### Assigned task:
Write out the entries below exactly. End with the line that contains "Trainee: What goes".

--- Data section Enclosed Below ---

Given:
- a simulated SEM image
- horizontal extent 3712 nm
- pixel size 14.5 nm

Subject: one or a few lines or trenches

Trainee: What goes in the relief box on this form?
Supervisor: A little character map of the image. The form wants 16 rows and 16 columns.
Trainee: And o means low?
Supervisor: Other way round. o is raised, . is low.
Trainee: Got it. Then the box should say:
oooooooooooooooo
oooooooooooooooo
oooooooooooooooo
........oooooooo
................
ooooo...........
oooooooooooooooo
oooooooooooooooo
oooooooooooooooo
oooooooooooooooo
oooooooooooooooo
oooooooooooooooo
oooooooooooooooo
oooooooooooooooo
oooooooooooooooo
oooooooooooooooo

--- End of Enclosed Data section ---

### Task output:
Given:
- a simulated SEM image
- horizontal extent 3712 nm
- pixel size 14.5 nm

Subject: one or a few lines or trenches

Trainee: What goes in the relief box on this form?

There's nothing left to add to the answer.